### Extracted records
####################

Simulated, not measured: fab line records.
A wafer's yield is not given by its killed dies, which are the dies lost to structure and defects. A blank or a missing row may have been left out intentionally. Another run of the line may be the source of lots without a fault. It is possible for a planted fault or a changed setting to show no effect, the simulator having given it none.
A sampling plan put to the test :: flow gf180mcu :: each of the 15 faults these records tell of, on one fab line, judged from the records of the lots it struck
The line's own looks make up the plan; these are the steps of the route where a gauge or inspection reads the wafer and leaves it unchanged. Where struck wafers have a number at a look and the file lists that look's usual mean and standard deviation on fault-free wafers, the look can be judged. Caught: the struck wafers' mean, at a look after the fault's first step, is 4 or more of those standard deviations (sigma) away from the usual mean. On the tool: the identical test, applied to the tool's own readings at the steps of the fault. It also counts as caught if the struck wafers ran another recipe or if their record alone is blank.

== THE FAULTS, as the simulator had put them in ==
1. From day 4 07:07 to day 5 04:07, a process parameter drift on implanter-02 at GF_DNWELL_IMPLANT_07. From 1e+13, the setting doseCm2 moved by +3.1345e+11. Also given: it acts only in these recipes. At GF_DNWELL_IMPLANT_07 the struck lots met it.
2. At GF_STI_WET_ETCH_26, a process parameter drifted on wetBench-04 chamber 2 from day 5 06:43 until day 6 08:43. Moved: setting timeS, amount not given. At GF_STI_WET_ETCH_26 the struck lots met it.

####################

### Work item
Your answer should consist solely of the lines above from the line with "A sampling plan" to the line with "1. From day", both included, reproduced exactly.

### Task solution
A sampling plan put to the test :: flow gf180mcu :: each of the 15 faults these records tell of, on one fab line, judged from the records of the lots it struck
The line's own looks make up the plan; these are the steps of the route where a gauge or inspection reads the wafer and leaves it unchanged. Where struck wafers have a number at a look and the file lists that look's usual mean and standard deviation on fault-free wafers, the look can be judged. Caught: the struck wafers' mean, at a look after the fault's first step, is 4 or more of those standard deviations (sigma) away from the usual mean. On the tool: the identical test, applied to the tool's own readings at the steps of the fault. It also counts as caught if the struck wafers ran another recipe or if their record alone is blank.

== THE FAULTS, as the simulator had put them in ==
1. From day 4 07:07 to day 5 04:07, a process parameter drift on implanter-02 at GF_DNWELL_IMPLANT_07. From 1e+13, the setting doseCm2 moved by +3.1345e+11. Also given: it acts only in these recipes. At GF_DNWELL_IMPLANT_07 the struck lots met it.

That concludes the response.